_REQUIREMENT:_
Output, word for word, every line from the start of the listing down to and including the line that contains "L075.3 | rie_metal-04, 0"; include nothing else.

_DATA EXTRACT:_
== Segment start ==

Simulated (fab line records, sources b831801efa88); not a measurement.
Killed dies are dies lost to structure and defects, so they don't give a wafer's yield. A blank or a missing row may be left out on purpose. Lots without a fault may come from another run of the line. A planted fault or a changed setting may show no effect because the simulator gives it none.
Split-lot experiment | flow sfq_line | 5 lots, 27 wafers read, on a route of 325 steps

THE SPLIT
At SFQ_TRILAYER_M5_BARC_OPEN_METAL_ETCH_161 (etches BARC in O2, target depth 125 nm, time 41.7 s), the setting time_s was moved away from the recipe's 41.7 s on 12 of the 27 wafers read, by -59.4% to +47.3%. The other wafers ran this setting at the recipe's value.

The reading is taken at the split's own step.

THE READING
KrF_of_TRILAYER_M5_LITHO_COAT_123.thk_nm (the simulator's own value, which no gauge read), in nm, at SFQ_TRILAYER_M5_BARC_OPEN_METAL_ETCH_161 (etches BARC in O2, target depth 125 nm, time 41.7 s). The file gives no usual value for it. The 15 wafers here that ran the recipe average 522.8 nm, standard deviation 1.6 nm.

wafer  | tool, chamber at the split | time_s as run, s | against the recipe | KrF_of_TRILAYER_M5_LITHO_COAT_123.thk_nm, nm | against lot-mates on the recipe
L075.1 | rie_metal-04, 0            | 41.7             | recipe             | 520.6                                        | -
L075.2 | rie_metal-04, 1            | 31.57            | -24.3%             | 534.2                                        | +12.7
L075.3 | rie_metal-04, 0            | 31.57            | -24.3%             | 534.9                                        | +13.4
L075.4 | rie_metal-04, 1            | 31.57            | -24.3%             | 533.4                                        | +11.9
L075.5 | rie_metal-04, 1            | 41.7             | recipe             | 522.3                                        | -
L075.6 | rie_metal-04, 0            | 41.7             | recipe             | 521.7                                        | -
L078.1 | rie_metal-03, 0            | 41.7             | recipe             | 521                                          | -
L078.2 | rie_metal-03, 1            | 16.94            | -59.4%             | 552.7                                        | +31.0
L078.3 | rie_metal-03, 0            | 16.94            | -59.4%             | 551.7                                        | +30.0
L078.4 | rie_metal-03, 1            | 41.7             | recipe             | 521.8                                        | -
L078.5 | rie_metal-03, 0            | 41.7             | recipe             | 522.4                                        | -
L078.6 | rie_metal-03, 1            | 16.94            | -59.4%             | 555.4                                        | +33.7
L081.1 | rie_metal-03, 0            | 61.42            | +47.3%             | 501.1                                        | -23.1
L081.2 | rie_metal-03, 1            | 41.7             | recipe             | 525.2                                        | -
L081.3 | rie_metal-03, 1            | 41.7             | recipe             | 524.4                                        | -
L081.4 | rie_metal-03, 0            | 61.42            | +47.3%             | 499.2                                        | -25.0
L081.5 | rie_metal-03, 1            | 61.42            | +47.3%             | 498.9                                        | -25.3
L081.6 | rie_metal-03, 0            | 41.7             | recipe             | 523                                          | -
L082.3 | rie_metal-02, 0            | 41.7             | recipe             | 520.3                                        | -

== Segment end ==

_TASK OUTPUT:_
Simulated (fab line records, sources b831801efa88); not a measurement.
Killed dies are dies lost to structure and defects, so they don't give a wafer's yield. A blank or a missing row may be left out on purpose. Lots without a fault may come from another run of the line. A planted fault or a changed setting may show no effect because the simulator gives it none.
Split-lot experiment | flow sfq_line | 5 lots, 27 wafers read, on a route of 325 steps

THE SPLIT
At SFQ_TRILAYER_M5_BARC_OPEN_METAL_ETCH_161 (etches BARC in O2, target depth 125 nm, time 41.7 s), the setting time_s was moved away from the recipe's 41.7 s on 12 of the 27 wafers read, by -59.4% to +47.3%. The other wafers ran this setting at the recipe's value.

The reading is taken at the split's own step.

THE READING
KrF_of_TRILAYER_M5_LITHO_COAT_123.thk_nm (the simulator's own value, which no gauge read), in nm, at SFQ_TRILAYER_M5_BARC_OPEN_METAL_ETCH_161 (etches BARC in O2, target depth 125 nm, time 41.7 s). The file gives no usual value for it. The 15 wafers here that ran the recipe average 522.8 nm, standard deviation 1.6 nm.

wafer  | tool, chamber at the split | time_s as run, s | against the recipe | KrF_of_TRILAYER_M5_LITHO_COAT_123.thk_nm, nm | against lot-mates on the recipe
L075.1 | rie_metal-04, 0            | 41.7             | recipe             | 520.6                                        | -
L075.2 | rie_metal-04, 1            | 31.57            | -24.3%             | 534.2                                        | +12.7
L075.3 | rie_metal-04, 0            | 31.57            | -24.3%             | 534.9                                        | +13.4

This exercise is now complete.